===== RECORDS SHOWN =====

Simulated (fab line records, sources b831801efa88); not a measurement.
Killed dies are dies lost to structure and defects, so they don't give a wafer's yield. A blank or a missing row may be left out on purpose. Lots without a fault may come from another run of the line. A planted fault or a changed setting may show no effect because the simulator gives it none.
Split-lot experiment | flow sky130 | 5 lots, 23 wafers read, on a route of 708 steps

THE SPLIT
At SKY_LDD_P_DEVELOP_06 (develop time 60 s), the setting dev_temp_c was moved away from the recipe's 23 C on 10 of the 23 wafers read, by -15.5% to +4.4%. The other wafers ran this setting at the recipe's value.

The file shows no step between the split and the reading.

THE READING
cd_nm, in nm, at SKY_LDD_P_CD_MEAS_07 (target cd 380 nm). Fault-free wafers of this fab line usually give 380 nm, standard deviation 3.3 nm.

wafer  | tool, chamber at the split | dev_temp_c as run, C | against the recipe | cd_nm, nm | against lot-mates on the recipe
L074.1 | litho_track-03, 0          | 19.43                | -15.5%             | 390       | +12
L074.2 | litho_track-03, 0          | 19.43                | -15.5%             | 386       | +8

=====

▶ [ACTIVITY] Give back every entry exactly.

▶ [WORKED SOLUTION]
Simulated (fab line records, sources b831801efa88); not a measurement.
Killed dies are dies lost to structure and defects, so they don't give a wafer's yield. A blank or a missing row may be left out on purpose. Lots without a fault may come from another run of the line. A planted fault or a changed setting may show no effect because the simulator gives it none.
Split-lot experiment | flow sky130 | 5 lots, 23 wafers read, on a route of 708 steps

THE SPLIT
At SKY_LDD_P_DEVELOP_06 (develop time 60 s), the setting dev_temp_c was moved away from the recipe's 23 C on 10 of the 23 wafers read, by -15.5% to +4.4%. The other wafers ran this setting at the recipe's value.

The file shows no step between the split and the reading.

THE READING
cd_nm, in nm, at SKY_LDD_P_CD_MEAS_07 (target cd 380 nm). Fault-free wafers of this fab line usually give 380 nm, standard deviation 3.3 nm.

wafer  | tool, chamber at the split | dev_temp_c as run, C | against the recipe | cd_nm, nm | against lot-mates on the recipe
L074.1 | litho_track-03, 0          | 19.43                | -15.5%             | 390       | +12
L074.2 | litho_track-03, 0          | 19.43                | -15.5%             | 386       | +8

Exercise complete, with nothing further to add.